REQUIREMENT: Each record that follows must be given again without alteration.

MATERIAL PROVIDED:
Segment Open

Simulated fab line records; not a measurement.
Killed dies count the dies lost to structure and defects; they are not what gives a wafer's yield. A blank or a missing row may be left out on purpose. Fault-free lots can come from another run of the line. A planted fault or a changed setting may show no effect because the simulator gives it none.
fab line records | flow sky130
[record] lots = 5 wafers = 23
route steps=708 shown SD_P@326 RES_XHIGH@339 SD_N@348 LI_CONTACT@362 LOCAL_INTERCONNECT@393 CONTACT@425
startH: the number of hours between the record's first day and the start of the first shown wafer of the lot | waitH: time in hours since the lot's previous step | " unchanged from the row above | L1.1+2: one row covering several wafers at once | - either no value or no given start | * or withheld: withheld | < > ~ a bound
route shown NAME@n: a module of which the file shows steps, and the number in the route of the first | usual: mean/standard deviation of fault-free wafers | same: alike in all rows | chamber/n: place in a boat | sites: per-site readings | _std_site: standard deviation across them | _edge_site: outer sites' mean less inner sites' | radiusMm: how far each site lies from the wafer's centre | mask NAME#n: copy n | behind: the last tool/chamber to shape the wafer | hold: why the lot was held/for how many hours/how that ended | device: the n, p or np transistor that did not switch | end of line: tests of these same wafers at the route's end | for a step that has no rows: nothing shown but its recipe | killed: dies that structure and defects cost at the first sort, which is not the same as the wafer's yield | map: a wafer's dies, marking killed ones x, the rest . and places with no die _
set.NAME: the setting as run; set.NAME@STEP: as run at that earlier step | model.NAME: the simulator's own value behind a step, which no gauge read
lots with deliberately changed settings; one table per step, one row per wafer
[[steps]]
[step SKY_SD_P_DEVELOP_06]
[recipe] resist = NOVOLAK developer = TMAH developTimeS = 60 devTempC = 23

Segment Closed

EXERCISE OUTPUT:
Simulated fab line records; not a measurement.
Killed dies count the dies lost to structure and defects; they are not what gives a wafer's yield. A blank or a missing row may be left out on purpose. Fault-free lots can come from another run of the line. A planted fault or a changed setting may show no effect because the simulator gives it none.
fab line records | flow sky130
[record] lots = 5 wafers = 23
route steps=708 shown SD_P@326 RES_XHIGH@339 SD_N@348 LI_CONTACT@362 LOCAL_INTERCONNECT@393 CONTACT@425
startH: the number of hours between the record's first day and the start of the first shown wafer of the lot | waitH: time in hours since the lot's previous step | " unchanged from the row above | L1.1+2: one row covering several wafers at once | - either no value or no given start | * or withheld: withheld | < > ~ a bound
route shown NAME@n: a module of which the file shows steps, and the number in the route of the first | usual: mean/standard deviation of fault-free wafers | same: alike in all rows | chamber/n: place in a boat | sites: per-site readings | _std_site: standard deviation across them | _edge_site: outer sites' mean less inner sites' | radiusMm: how far each site lies from the wafer's centre | mask NAME#n: copy n | behind: the last tool/chamber to shape the wafer | hold: why the lot was held/for how many hours/how that ended | device: the n, p or np transistor that did not switch | end of line: tests of these same wafers at the route's end | for a step that has no rows: nothing shown but its recipe | killed: dies that structure and defects cost at the first sort, which is not the same as the wafer's yield | map: a wafer's dies, marking killed ones x, the rest . and places with no die _
set.NAME: the setting as run; set.NAME@STEP: as run at that earlier step | model.NAME: the simulator's own value behind a step, which no gauge read
lots with deliberately changed settings; one table per step, one row per wafer
[[steps]]
[step SKY_SD_P_DEVELOP_06]
[recipe] resist = NOVOLAK developer = TMAH developTimeS = 60 devTempC = 23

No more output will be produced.